Work task: Every record is to be transcribed exactly as written.

□ □ □ □
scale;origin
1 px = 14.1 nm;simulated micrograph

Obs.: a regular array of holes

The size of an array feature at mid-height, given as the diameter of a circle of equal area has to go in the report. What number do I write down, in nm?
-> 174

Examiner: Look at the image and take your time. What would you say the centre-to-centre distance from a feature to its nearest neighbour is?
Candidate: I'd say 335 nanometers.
□ □ □ □

Your solution:
scale;origin
1 px = 14.1 nm;simulated micrograph

Obs.: a regular array of holes

The size of an array feature at mid-height, given as the diameter of a circle of equal area has to go in the report. What number do I write down, in nm?
-> 174

Examiner: Look at the image and take your time. What would you say the centre-to-centre distance from a feature to its nearest neighbour is?
Candidate: I'd say 335 nanometers.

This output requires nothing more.